**Work request**
Write out exactly what each line says, starting with the first line below and ending on the one with "Read a band's".

*****

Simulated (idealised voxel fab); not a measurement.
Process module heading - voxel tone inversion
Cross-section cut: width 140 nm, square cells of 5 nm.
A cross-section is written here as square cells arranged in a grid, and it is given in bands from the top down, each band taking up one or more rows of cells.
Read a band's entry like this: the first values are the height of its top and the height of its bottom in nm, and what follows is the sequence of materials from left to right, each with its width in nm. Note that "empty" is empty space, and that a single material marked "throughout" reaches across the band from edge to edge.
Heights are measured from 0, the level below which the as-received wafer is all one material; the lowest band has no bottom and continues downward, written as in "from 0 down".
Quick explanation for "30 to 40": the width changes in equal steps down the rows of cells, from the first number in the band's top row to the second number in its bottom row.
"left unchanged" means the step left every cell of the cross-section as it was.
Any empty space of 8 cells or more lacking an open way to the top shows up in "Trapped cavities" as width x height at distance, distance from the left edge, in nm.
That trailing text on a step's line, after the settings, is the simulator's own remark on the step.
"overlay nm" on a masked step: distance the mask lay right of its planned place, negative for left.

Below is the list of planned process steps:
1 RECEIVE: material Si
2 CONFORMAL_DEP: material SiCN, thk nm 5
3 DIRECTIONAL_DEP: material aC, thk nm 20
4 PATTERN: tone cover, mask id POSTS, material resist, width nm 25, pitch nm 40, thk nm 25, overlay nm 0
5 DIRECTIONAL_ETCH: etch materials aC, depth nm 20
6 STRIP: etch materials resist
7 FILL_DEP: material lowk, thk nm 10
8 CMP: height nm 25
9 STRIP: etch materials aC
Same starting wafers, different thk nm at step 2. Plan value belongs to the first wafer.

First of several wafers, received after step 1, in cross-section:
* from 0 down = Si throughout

*****

**Worked solution**
Simulated (idealised voxel fab); not a measurement.
Process module heading - voxel tone inversion
Cross-section cut: width 140 nm, square cells of 5 nm.
A cross-section is written here as square cells arranged in a grid, and it is given in bands from the top down, each band taking up one or more rows of cells.
Read a band's entry like this: the first values are the height of its top and the height of its bottom in nm, and what follows is the sequence of materials from left to right, each with its width in nm. Note that "empty" is empty space, and that a single material marked "throughout" reaches across the band from edge to edge.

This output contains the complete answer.